**Data excerpts:**
--
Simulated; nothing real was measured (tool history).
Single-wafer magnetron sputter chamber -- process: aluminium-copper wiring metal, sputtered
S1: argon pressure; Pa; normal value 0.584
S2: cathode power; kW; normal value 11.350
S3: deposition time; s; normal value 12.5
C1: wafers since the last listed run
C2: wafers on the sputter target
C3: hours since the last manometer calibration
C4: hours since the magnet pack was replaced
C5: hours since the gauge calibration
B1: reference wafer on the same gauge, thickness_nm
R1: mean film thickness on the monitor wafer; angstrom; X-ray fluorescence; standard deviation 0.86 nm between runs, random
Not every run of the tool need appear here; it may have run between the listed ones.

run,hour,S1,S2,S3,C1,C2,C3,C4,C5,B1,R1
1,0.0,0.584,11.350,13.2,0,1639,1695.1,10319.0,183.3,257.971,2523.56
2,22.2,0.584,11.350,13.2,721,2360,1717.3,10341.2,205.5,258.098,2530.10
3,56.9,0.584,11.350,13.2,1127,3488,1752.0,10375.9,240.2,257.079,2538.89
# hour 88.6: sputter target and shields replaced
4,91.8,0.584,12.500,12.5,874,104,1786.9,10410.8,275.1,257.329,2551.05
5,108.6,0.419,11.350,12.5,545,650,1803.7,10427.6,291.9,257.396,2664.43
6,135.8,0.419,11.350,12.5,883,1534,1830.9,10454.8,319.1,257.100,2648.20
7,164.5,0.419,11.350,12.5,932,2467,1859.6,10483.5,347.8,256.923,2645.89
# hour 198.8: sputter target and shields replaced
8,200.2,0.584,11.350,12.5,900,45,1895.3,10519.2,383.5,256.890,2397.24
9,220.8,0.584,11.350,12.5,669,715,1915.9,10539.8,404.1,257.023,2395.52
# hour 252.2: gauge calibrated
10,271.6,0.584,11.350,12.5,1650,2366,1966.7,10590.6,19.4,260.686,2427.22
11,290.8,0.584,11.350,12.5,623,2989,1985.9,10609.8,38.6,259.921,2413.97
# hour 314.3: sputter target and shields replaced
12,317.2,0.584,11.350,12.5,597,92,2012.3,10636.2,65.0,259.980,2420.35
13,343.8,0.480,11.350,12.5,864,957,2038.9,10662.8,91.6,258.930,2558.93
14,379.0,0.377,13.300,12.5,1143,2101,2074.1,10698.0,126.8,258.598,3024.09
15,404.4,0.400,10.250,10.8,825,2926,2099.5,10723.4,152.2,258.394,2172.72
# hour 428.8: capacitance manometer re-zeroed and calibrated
--

**Exercise:** Only the lines above starting at the one containing "S1: argon pressure; Pa; normal value 0.584" and ending at the one containing "C5: hours since the gauge calibration", both included, are to be returned, exactly as they read.

**Task output:**
S1: argon pressure; Pa; normal value 0.584
S2: cathode power; kW; normal value 11.350
S3: deposition time; s; normal value 12.5
C1: wafers since the last listed run
C2: wafers on the sputter target
C3: hours since the last manometer calibration
C4: hours since the magnet pack was replaced
C5: hours since the gauge calibration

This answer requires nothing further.